--- The data Enclosed Below ---

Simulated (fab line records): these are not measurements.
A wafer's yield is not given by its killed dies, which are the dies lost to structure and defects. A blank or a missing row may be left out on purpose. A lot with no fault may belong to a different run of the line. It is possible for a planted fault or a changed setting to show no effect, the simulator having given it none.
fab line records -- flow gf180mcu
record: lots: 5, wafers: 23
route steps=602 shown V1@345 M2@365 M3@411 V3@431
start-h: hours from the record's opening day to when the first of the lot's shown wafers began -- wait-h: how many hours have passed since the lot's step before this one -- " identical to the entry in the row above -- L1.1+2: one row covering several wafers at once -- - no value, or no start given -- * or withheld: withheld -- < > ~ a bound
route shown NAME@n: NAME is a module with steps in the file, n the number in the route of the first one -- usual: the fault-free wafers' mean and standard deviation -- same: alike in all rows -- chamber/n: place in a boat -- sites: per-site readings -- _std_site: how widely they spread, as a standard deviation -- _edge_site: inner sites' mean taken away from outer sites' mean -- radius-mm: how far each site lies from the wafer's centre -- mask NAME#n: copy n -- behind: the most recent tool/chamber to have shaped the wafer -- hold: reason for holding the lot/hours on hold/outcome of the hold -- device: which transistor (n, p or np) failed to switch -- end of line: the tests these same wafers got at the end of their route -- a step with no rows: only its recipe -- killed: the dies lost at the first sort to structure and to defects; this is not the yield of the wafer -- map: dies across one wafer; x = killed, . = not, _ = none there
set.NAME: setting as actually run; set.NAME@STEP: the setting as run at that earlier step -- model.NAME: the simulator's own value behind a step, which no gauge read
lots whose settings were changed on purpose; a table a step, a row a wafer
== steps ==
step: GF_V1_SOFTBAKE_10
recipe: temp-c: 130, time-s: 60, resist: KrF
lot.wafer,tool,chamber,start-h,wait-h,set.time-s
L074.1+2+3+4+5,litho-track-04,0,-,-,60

--- End of Enclosed The data ---

--- Assigned task ---
Exactly as written, please reproduce the lines from the first line of the data to the line containing "record: lots: 5, wafers: 23", inclusive, and nothing else.

--- Written reply ---
Simulated (fab line records): these are not measurements.
A wafer's yield is not given by its killed dies, which are the dies lost to structure and defects. A blank or a missing row may be left out on purpose. A lot with no fault may belong to a different run of the line. It is possible for a planted fault or a changed setting to show no effect, the simulator having given it none.
fab line records -- flow gf180mcu
record: lots: 5, wafers: 23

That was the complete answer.